### Work item:
Output a verbatim copy of the data, cut off after the line that contains "C3: hours since".

### Supplied information:
Start of Block

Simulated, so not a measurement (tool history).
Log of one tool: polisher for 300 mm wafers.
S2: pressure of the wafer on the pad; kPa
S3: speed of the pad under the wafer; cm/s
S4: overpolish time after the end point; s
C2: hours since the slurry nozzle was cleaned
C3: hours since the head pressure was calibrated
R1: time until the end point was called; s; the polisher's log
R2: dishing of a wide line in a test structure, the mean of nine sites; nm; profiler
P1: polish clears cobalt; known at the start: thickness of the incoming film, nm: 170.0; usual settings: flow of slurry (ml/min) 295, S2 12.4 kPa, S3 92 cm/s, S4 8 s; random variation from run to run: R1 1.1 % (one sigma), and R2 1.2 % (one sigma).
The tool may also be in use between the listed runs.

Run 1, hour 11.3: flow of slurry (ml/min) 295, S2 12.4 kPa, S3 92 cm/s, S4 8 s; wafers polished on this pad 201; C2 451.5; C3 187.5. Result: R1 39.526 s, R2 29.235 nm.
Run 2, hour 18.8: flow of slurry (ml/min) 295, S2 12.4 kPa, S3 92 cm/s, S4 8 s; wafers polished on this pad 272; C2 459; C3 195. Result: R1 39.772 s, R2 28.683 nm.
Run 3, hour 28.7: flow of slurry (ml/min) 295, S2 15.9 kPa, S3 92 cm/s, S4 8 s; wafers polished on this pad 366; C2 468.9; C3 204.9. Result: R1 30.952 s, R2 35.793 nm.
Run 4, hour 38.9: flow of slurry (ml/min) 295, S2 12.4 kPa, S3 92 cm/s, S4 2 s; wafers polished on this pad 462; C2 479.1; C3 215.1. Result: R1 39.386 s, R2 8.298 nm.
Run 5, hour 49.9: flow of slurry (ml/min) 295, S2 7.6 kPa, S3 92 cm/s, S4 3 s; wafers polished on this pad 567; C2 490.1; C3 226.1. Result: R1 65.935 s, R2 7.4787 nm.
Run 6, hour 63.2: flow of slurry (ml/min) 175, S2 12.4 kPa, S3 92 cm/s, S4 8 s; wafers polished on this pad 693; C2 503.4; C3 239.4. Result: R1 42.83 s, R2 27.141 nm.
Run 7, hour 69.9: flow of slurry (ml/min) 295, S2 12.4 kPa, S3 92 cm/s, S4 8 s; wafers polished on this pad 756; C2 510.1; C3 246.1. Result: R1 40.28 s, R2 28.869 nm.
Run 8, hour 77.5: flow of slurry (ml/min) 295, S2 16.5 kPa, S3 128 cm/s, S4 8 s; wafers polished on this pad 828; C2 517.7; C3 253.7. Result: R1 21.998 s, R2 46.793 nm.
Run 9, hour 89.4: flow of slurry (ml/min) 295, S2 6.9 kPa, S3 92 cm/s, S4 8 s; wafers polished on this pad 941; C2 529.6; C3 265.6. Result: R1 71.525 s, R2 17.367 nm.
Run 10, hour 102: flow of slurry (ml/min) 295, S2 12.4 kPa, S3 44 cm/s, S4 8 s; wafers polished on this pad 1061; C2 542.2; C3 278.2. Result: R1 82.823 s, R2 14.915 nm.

End of Block

### Task result:
Simulated, so not a measurement (tool history).
Log of one tool: polisher for 300 mm wafers.
S2: pressure of the wafer on the pad; kPa
S3: speed of the pad under the wafer; cm/s
S4: overpolish time after the end point; s
C2: hours since the slurry nozzle was cleaned
C3: hours since the head pressure was calibrated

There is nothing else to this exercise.